◆ ◆ ◆ ◆

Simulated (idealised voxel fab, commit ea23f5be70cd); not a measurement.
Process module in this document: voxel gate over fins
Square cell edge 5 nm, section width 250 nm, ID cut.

◆ ◆ ◆ ◆

▶ _EXERCISE_: Reproduce the data in full, precisely as given.

▶ _WRITTEN SOLUTION_:
Simulated (idealised voxel fab, commit ea23f5be70cd); not a measurement.
Process module in this document: voxel gate over fins
Square cell edge 5 nm, section width 250 nm, ID cut.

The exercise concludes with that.